Activity: Line by line, reproduce exactly the beginning of the listing below, ending with the line that contains "slurry_solids: abrasive content" and adding nothing.

Recorded data:
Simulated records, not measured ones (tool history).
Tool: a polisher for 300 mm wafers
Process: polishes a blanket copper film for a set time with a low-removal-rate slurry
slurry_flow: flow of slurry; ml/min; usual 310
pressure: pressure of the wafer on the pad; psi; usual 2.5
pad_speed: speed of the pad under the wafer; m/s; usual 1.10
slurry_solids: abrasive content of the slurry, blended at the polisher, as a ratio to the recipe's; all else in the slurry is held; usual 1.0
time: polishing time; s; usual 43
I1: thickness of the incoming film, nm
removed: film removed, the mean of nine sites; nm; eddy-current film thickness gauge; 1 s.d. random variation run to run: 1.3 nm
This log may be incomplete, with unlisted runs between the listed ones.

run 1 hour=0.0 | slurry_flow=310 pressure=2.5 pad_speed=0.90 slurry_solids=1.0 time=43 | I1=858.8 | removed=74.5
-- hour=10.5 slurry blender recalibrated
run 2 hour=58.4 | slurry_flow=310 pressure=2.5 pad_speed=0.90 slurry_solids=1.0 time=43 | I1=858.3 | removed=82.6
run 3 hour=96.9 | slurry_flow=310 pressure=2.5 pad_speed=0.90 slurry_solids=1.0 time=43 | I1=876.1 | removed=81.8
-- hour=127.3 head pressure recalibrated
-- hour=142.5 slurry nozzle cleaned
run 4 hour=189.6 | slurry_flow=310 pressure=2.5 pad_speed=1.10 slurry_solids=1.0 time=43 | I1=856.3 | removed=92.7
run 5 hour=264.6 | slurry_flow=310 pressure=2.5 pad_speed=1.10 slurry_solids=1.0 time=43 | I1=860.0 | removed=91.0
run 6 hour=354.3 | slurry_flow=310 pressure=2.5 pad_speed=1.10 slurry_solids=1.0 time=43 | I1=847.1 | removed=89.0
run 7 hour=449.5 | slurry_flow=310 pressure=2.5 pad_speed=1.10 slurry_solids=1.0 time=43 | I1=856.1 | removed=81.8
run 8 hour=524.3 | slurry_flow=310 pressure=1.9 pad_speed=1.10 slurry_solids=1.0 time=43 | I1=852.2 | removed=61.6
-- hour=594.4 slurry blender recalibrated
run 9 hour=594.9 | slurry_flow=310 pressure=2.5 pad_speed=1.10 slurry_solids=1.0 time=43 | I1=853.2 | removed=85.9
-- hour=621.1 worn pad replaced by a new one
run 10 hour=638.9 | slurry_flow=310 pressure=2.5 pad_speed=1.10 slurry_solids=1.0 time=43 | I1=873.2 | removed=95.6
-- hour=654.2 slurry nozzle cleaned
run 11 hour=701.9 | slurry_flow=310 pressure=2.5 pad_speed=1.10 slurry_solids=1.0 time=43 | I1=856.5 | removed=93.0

Answer space:
Simulated records, not measured ones (tool history).
Tool: a polisher for 300 mm wafers
Process: polishes a blanket copper film for a set time with a low-removal-rate slurry
slurry_flow: flow of slurry; ml/min; usual 310
pressure: pressure of the wafer on the pad; psi; usual 2.5
pad_speed: speed of the pad under the wafer; m/s; usual 1.10
slurry_solids: abrasive content of the slurry, blended at the polisher, as a ratio to the recipe's; all else in the slurry is held; usual 1.0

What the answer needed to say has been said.